- _SUPPLIED RECORDS_
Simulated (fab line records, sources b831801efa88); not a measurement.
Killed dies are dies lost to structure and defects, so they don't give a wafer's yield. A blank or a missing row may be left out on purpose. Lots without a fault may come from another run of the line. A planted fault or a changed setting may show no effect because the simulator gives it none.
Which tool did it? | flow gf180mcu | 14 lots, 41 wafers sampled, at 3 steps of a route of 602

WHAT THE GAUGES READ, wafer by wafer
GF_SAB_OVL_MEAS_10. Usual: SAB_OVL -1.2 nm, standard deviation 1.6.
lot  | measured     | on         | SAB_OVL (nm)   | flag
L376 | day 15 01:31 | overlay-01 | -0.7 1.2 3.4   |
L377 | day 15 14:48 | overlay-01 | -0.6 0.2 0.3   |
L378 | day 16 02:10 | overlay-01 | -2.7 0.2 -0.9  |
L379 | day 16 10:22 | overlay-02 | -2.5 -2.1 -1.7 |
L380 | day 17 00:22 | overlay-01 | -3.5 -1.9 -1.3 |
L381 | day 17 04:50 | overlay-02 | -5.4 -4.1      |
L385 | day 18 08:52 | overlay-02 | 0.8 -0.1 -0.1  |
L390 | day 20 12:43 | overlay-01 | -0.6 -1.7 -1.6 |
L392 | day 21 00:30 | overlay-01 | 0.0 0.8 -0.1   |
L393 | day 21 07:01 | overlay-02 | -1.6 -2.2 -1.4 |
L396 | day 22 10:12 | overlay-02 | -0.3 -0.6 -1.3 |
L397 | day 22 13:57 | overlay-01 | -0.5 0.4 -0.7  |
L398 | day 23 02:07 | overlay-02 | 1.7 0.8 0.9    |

- _EXERCISE_
Beginning at the first line of the records, retype exactly every line up to and including the one with "L397 | day 22".

- _WORKED SOLUTION_
Simulated (fab line records, sources b831801efa88); not a measurement.
Killed dies are dies lost to structure and defects, so they don't give a wafer's yield. A blank or a missing row may be left out on purpose. Lots without a fault may come from another run of the line. A planted fault or a changed setting may show no effect because the simulator gives it none.
Which tool did it? | flow gf180mcu | 14 lots, 41 wafers sampled, at 3 steps of a route of 602

WHAT THE GAUGES READ, wafer by wafer
GF_SAB_OVL_MEAS_10. Usual: SAB_OVL -1.2 nm, standard deviation 1.6.
lot  | measured     | on         | SAB_OVL (nm)   | flag
L376 | day 15 01:31 | overlay-01 | -0.7 1.2 3.4   |
L377 | day 15 14:48 | overlay-01 | -0.6 0.2 0.3   |
L378 | day 16 02:10 | overlay-01 | -2.7 0.2 -0.9  |
L379 | day 16 10:22 | overlay-02 | -2.5 -2.1 -1.7 |
L380 | day 17 00:22 | overlay-01 | -3.5 -1.9 -1.3 |
L381 | day 17 04:50 | overlay-02 | -5.4 -4.1      |
L385 | day 18 08:52 | overlay-02 | 0.8 -0.1 -0.1  |
L390 | day 20 12:43 | overlay-01 | -0.6 -1.7 -1.6 |
L392 | day 21 00:30 | overlay-01 | 0.0 0.8 -0.1   |
L393 | day 21 07:01 | overlay-02 | -1.6 -2.2 -1.4 |
L396 | day 22 10:12 | overlay-02 | -0.3 -0.6 -1.3 |
L397 | day 22 13:57 | overlay-01 | -0.5 0.4 -0.7  |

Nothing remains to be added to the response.